*REQUIRED ACTION*:
Copy the records below exactly. Include all of them.

*DATA LISTING*:
*** Begin section ***

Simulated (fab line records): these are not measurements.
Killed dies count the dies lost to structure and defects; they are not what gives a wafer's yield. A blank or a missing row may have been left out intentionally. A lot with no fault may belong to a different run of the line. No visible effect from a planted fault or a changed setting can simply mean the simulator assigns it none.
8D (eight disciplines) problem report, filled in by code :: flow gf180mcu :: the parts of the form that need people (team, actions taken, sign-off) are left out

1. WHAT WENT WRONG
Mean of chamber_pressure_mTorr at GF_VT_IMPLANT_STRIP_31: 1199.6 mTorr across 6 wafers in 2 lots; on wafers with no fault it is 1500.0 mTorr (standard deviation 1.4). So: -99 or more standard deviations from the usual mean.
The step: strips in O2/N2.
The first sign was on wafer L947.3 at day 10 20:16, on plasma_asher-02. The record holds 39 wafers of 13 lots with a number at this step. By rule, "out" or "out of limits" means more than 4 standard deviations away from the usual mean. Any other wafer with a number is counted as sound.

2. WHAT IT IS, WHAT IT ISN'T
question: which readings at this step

*** End section ***

*EXERCISE RESULT*:
Simulated (fab line records): these are not measurements.
Killed dies count the dies lost to structure and defects; they are not what gives a wafer's yield. A blank or a missing row may have been left out intentionally. A lot with no fault may belong to a different run of the line. No visible effect from a planted fault or a changed setting can simply mean the simulator assigns it none.
8D (eight disciplines) problem report, filled in by code :: flow gf180mcu :: the parts of the form that need people (team, actions taken, sign-off) are left out

1. WHAT WENT WRONG
Mean of chamber_pressure_mTorr at GF_VT_IMPLANT_STRIP_31: 1199.6 mTorr across 6 wafers in 2 lots; on wafers with no fault it is 1500.0 mTorr (standard deviation 1.4). So: -99 or more standard deviations from the usual mean.
The step: strips in O2/N2.
The first sign was on wafer L947.3 at day 10 20:16, on plasma_asher-02. The record holds 39 wafers of 13 lots with a number at this step. By rule, "out" or "out of limits" means more than 4 standard deviations away from the usual mean. Any other wafer with a number is counted as sound.

2. WHAT IT IS, WHAT IT ISN'T
question: which readings at this step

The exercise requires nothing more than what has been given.